- GIVEN RECORDS -
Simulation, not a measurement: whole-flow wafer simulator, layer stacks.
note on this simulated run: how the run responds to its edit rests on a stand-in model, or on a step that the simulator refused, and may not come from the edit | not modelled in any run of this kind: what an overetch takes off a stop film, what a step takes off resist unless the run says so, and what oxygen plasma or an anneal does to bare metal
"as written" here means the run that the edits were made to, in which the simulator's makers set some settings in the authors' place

- WORK ORDER -
Keeping every line exactly as it is, copy all the records.

- ANSWER BOX -
Simulation, not a measurement: whole-flow wafer simulator, layer stacks.
note on this simulated run: how the run responds to its edit rests on a stand-in model, or on a step that the simulator refused, and may not come from the edit | not modelled in any run of this kind: what an overetch takes off a stop film, what a step takes off resist unless the run says so, and what oxygen plasma or an anneal does to bare metal
"as written" here means the run that the edits were made to, in which the simulator's makers set some settings in the authors' place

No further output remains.